○ ○ ○ ○
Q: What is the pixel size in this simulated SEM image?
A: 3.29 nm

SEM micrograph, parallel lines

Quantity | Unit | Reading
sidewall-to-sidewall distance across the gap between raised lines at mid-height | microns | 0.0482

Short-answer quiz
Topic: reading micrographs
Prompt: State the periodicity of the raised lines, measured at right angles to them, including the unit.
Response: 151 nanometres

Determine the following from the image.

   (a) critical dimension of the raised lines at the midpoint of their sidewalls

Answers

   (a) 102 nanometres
○ ○ ○ ○

> **Requirement**: Everything in the listing must be written out again without any change.

> **Response box**:
Q: What is the pixel size in this simulated SEM image?
A: 3.29 nm

SEM micrograph, parallel lines

Quantity | Unit | Reading
sidewall-to-sidewall distance across the gap between raised lines at mid-height | microns | 0.0482

Short-answer quiz
Topic: reading micrographs
Prompt: State the periodicity of the raised lines, measured at right angles to them, including the unit.
Response: 151 nanometres

Determine the following from the image.

   (a) critical dimension of the raised lines at the midpoint of their sidewalls

Answers

   (a) 102 nanometres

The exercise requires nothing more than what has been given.